● **Brief**
Transcribe the following entries word for word. End with the line where "L946 | day 10" appears.

- - -
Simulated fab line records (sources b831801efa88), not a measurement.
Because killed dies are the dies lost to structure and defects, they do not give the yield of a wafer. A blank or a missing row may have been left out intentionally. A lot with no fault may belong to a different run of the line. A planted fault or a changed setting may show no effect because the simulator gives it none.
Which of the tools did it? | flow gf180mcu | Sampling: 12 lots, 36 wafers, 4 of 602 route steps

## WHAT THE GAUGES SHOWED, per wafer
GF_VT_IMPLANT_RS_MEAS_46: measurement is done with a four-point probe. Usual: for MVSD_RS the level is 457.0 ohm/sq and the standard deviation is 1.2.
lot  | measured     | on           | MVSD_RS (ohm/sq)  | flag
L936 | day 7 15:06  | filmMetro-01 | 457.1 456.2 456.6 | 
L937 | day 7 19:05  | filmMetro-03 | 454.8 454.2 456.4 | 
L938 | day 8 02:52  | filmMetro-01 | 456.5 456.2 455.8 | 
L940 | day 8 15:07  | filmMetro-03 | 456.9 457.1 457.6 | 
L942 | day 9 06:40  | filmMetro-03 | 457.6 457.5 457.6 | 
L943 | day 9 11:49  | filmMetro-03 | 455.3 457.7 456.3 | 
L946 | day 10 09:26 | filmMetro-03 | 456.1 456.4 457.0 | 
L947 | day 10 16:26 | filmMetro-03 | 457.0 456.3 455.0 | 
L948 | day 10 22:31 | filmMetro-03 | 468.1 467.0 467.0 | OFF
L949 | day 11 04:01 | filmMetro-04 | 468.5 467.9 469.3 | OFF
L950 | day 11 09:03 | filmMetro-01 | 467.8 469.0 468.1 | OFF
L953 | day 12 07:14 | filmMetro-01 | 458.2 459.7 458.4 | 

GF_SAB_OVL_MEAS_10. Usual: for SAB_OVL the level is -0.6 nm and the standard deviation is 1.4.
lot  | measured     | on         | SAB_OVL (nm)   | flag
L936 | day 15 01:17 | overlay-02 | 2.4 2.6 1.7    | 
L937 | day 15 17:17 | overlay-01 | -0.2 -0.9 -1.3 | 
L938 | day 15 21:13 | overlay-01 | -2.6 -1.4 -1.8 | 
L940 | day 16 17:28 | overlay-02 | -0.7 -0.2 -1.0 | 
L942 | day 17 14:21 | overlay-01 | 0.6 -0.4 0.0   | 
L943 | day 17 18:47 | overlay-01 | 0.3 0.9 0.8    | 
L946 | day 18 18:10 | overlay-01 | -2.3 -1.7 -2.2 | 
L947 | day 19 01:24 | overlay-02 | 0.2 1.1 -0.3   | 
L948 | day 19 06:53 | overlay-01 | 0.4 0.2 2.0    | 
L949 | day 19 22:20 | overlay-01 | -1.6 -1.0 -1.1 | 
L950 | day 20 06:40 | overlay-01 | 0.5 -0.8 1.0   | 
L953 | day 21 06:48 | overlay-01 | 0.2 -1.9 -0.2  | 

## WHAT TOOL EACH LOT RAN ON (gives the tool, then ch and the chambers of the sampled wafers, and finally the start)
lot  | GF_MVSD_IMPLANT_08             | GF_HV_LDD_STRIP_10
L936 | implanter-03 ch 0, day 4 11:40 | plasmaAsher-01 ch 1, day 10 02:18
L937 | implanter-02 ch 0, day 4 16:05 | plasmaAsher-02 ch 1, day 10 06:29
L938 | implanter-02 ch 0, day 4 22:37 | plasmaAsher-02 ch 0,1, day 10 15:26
- - -

● **Solution**
Simulated fab line records (sources b831801efa88), not a measurement.
Because killed dies are the dies lost to structure and defects, they do not give the yield of a wafer. A blank or a missing row may have been left out intentionally. A lot with no fault may belong to a different run of the line. A planted fault or a changed setting may show no effect because the simulator gives it none.
Which of the tools did it? | flow gf180mcu | Sampling: 12 lots, 36 wafers, 4 of 602 route steps

## WHAT THE GAUGES SHOWED, per wafer
GF_VT_IMPLANT_RS_MEAS_46: measurement is done with a four-point probe. Usual: for MVSD_RS the level is 457.0 ohm/sq and the standard deviation is 1.2.
lot  | measured     | on           | MVSD_RS (ohm/sq)  | flag
L936 | day 7 15:06  | filmMetro-01 | 457.1 456.2 456.6 | 
L937 | day 7 19:05  | filmMetro-03 | 454.8 454.2 456.4 | 
L938 | day 8 02:52  | filmMetro-01 | 456.5 456.2 455.8 | 
L940 | day 8 15:07  | filmMetro-03 | 456.9 457.1 457.6 | 
L942 | day 9 06:40  | filmMetro-03 | 457.6 457.5 457.6 | 
L943 | day 9 11:49  | filmMetro-03 | 455.3 457.7 456.3 | 
L946 | day 10 09:26 | filmMetro-03 | 456.1 456.4 457.0 | 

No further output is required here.